START Given records

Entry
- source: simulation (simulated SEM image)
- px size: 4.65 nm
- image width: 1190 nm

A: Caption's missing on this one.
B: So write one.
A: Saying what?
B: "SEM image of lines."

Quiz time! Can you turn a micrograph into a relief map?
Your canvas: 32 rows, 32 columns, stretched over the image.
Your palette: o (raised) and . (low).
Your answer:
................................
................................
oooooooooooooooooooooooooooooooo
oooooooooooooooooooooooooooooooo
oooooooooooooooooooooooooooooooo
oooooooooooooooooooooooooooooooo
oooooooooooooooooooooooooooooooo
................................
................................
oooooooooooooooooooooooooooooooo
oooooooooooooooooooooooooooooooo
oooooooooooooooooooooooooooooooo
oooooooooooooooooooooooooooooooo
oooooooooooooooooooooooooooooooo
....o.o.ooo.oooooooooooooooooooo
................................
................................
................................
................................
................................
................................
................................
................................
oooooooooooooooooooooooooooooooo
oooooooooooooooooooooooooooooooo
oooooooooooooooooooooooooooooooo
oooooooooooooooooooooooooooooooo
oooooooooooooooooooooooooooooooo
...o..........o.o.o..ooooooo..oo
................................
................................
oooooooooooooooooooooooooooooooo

END Given records

(Task item) Beginning with the first line of the listing above, print each line exactly until you have printed the line that contains "Your canvas: 32".

(Your response)
Entry
- source: simulation (simulated SEM image)
- px size: 4.65 nm
- image width: 1190 nm

A: Caption's missing on this one.
B: So write one.
A: Saying what?
B: "SEM image of lines."

Quiz time! Can you turn a micrograph into a relief map?
Your canvas: 32 rows, 32 columns, stretched over the image.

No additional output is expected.